■ Action item
Taking the line with "voxel self aligned vias: a process module" as the first and the line with "Cross-sectional view cut" as the last, set down exactly every line in that range from the entries below, and no more.

■ Records shown
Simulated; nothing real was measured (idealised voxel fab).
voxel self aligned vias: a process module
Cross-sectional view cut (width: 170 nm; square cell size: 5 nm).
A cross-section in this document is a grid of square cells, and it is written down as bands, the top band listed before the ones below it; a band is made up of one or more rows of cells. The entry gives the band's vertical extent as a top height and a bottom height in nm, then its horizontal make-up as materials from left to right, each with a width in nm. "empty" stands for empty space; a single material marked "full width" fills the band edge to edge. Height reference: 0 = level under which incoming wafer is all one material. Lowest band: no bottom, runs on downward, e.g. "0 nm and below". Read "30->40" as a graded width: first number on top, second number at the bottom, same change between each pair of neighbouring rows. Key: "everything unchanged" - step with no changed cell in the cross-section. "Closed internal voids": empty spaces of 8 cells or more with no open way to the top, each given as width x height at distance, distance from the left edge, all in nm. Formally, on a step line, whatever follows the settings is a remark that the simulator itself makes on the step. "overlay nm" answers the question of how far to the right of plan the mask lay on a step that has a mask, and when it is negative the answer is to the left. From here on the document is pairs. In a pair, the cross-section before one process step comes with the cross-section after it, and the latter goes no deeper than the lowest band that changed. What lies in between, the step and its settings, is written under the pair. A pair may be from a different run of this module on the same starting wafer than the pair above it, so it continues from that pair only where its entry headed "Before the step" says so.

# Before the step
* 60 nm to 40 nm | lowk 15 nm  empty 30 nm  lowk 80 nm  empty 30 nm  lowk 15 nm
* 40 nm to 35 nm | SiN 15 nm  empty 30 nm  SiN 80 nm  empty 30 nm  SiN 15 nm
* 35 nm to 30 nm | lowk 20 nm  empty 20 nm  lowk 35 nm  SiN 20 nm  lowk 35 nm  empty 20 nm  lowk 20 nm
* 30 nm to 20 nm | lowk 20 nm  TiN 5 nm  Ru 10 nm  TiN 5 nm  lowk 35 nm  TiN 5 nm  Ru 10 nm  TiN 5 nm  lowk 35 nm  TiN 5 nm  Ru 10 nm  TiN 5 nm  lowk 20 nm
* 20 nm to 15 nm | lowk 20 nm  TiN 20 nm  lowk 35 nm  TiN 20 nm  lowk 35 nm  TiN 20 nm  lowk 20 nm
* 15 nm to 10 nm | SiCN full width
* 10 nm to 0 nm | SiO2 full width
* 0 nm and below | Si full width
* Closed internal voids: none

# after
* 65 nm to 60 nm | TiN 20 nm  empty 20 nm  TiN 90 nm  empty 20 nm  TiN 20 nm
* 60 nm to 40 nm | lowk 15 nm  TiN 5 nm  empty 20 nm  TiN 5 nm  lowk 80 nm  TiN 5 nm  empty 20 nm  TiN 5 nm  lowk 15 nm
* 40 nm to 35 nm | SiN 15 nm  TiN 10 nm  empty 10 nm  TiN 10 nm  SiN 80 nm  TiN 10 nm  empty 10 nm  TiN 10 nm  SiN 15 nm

■ Worked solution
voxel self aligned vias: a process module
Cross-sectional view cut (width: 170 nm; square cell size: 5 nm).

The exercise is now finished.